┌─ Extracted information
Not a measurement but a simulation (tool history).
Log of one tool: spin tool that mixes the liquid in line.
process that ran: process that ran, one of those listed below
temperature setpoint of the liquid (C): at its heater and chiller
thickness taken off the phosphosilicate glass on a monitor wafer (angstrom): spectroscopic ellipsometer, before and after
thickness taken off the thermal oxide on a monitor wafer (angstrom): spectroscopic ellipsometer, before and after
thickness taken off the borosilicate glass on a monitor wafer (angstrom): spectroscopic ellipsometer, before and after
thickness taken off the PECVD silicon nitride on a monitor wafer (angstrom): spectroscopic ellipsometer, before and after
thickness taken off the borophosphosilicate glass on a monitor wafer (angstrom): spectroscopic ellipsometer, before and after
└─

Task item: Would you transcribe every entry exactly?

Answer area:
Not a measurement but a simulation (tool history).
Log of one tool: spin tool that mixes the liquid in line.
process that ran: process that ran, one of those listed below
temperature setpoint of the liquid (C): at its heater and chiller
thickness taken off the phosphosilicate glass on a monitor wafer (angstrom): spectroscopic ellipsometer, before and after
thickness taken off the thermal oxide on a monitor wafer (angstrom): spectroscopic ellipsometer, before and after
thickness taken off the borosilicate glass on a monitor wafer (angstrom): spectroscopic ellipsometer, before and after
thickness taken off the PECVD silicon nitride on a monitor wafer (angstrom): spectroscopic ellipsometer, before and after
thickness taken off the borophosphosilicate glass on a monitor wafer (angstrom): spectroscopic ellipsometer, before and after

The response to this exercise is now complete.